## Exercise
The material must be repeated exactly, with every line intact.

## Material shown
++++++++++++++++++++

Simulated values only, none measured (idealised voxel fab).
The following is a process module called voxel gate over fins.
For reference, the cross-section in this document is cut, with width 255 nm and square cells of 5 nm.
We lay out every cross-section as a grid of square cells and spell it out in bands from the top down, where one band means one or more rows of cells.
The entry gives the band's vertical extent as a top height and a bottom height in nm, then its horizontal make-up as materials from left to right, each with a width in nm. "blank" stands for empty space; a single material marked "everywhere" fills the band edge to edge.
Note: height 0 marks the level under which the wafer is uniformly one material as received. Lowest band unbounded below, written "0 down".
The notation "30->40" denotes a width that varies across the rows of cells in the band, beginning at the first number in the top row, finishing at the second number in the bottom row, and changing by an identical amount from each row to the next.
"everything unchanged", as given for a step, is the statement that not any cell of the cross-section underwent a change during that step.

++++++++++++++++++++

## Response box
Simulated values only, none measured (idealised voxel fab).
The following is a process module called voxel gate over fins.
For reference, the cross-section in this document is cut, with width 255 nm and square cells of 5 nm.
We lay out every cross-section as a grid of square cells and spell it out in bands from the top down, where one band means one or more rows of cells.
The entry gives the band's vertical extent as a top height and a bottom height in nm, then its horizontal make-up as materials from left to right, each with a width in nm. "blank" stands for empty space; a single material marked "everywhere" fills the band edge to edge.
Note: height 0 marks the level under which the wafer is uniformly one material as received. Lowest band unbounded below, written "0 down".
The notation "30->40" denotes a width that varies across the rows of cells in the band, beginning at the first number in the top row, finishing at the second number in the bottom row, and changing by an identical amount from each row to the next.
"everything unchanged", as given for a step, is the statement that not any cell of the cross-section underwent a change during that step.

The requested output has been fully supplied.